▶ **Assigned task**:
Give the lines of the material verbatim, from the first line to the line with "Note: text after", including both.

--------------------------------------------------

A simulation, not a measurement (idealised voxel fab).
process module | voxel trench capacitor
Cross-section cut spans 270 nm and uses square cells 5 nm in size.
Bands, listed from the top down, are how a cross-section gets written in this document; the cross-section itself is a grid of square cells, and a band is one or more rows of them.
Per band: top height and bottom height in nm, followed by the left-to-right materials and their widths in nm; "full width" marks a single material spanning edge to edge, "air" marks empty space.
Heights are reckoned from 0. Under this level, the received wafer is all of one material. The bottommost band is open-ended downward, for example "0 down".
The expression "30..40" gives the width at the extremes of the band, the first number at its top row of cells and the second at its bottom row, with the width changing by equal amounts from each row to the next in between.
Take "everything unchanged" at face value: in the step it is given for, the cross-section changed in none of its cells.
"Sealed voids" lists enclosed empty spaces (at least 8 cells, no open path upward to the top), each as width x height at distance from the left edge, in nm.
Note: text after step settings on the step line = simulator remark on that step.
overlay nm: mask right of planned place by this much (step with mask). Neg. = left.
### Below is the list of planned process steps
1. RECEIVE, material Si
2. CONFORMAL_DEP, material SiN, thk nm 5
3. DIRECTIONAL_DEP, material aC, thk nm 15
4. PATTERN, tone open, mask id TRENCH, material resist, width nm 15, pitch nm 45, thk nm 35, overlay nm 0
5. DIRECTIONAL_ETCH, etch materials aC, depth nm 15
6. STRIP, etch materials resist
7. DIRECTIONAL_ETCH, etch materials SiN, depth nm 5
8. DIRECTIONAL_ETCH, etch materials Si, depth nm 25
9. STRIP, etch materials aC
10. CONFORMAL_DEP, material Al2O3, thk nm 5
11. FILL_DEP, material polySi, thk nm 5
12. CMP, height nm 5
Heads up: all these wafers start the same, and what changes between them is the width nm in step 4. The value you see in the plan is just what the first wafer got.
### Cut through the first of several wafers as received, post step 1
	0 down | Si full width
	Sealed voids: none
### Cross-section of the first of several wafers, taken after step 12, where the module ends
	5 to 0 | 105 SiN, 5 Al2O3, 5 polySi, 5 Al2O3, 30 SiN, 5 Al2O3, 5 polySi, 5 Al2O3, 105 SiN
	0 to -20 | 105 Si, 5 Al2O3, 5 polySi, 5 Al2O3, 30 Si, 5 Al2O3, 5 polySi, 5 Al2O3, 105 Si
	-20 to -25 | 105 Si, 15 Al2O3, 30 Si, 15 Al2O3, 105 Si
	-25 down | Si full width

--------------------------------------------------

▶ **Answer space**:
A simulation, not a measurement (idealised voxel fab).
process module | voxel trench capacitor
Cross-section cut spans 270 nm and uses square cells 5 nm in size.
Bands, listed from the top down, are how a cross-section gets written in this document; the cross-section itself is a grid of square cells, and a band is one or more rows of them.
Per band: top height and bottom height in nm, followed by the left-to-right materials and their widths in nm; "full width" marks a single material spanning edge to edge, "air" marks empty space.
Heights are reckoned from 0. Under this level, the received wafer is all of one material. The bottommost band is open-ended downward, for example "0 down".
The expression "30..40" gives the width at the extremes of the band, the first number at its top row of cells and the second at its bottom row, with the width changing by equal amounts from each row to the next in between.
Take "everything unchanged" at face value: in the step it is given for, the cross-section changed in none of its cells.
"Sealed voids" lists enclosed empty spaces (at least 8 cells, no open path upward to the top), each as width x height at distance from the left edge, in nm.
Note: text after step settings on the step line = simulator remark on that step.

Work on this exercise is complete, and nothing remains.